BEGIN Information supplied

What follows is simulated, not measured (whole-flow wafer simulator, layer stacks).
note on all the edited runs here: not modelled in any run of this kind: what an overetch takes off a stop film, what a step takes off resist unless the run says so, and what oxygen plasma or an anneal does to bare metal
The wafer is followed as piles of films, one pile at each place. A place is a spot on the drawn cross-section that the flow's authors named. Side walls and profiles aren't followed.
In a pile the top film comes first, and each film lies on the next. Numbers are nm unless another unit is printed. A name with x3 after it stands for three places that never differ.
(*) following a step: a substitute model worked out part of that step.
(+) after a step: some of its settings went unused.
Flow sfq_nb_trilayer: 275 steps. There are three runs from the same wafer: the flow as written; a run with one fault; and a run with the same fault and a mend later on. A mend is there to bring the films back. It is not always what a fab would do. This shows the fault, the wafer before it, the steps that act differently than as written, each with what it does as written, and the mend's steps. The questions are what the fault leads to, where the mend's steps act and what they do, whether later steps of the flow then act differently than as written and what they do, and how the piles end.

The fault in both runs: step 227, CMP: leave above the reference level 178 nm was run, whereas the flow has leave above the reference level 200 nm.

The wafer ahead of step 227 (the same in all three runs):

END Information supplied

Brief:
What is needed here is a word-for-word copy of the whole listing.

Reply:
What follows is simulated, not measured (whole-flow wafer simulator, layer stacks).
note on all the edited runs here: not modelled in any run of this kind: what an overetch takes off a stop film, what a step takes off resist unless the run says so, and what oxygen plasma or an anneal does to bare metal
The wafer is followed as piles of films, one pile at each place. A place is a spot on the drawn cross-section that the flow's authors named. Side walls and profiles aren't followed.
In a pile the top film comes first, and each film lies on the next. Numbers are nm unless another unit is printed. A name with x3 after it stands for three places that never differ.
(*) following a step: a substitute model worked out part of that step.
(+) after a step: some of its settings went unused.
Flow sfq_nb_trilayer: 275 steps. There are three runs from the same wafer: the flow as written; a run with one fault; and a run with the same fault and a mend later on. A mend is there to bring the films back. It is not always what a fab would do. This shows the fault, the wafer before it, the steps that act differently than as written, each with what it does as written, and the mend's steps. The questions are what the fault leads to, where the mend's steps act and what they do, whether later steps of the flow then act differently than as written and what they do, and how the piles end.

The fault in both runs: step 227, CMP: leave above the reference level 178 nm was run, whereas the flow has leave above the reference level 200 nm.

The wafer ahead of step 227 (the same in all three runs):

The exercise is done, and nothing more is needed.